- Work task -
Give back exactly the lines of the material below that start at the line containing "In a pile the" and end at the line containing "FLOW AS WRITTEN, steps 1 to 17 alone", and no others.

- Data to examine -

-*-

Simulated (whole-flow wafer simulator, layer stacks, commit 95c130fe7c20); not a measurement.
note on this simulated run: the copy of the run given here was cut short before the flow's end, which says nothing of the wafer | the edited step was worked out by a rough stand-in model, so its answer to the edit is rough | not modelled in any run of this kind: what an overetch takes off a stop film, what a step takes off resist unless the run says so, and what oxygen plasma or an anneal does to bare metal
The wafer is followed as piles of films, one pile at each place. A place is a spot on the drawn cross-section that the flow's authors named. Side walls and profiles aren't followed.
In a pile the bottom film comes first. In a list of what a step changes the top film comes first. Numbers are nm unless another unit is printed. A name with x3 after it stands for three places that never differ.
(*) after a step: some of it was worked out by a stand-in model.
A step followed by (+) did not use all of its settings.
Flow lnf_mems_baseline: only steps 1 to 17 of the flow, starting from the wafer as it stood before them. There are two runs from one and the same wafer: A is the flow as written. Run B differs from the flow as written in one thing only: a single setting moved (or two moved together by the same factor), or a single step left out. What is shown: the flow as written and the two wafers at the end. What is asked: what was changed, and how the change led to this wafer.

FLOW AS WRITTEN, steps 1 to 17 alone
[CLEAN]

-*-

- Exercise response -
In a pile the bottom film comes first. In a list of what a step changes the top film comes first. Numbers are nm unless another unit is printed. A name with x3 after it stands for three places that never differ.
(*) after a step: some of it was worked out by a stand-in model.
A step followed by (+) did not use all of its settings.
Flow lnf_mems_baseline: only steps 1 to 17 of the flow, starting from the wafer as it stood before them. There are two runs from one and the same wafer: A is the flow as written. Run B differs from the flow as written in one thing only: a single setting moved (or two moved together by the same factor), or a single step left out. What is shown: the flow as written and the two wafers at the end. What is asked: what was changed, and how the change led to this wafer.

FLOW AS WRITTEN, steps 1 to 17 alone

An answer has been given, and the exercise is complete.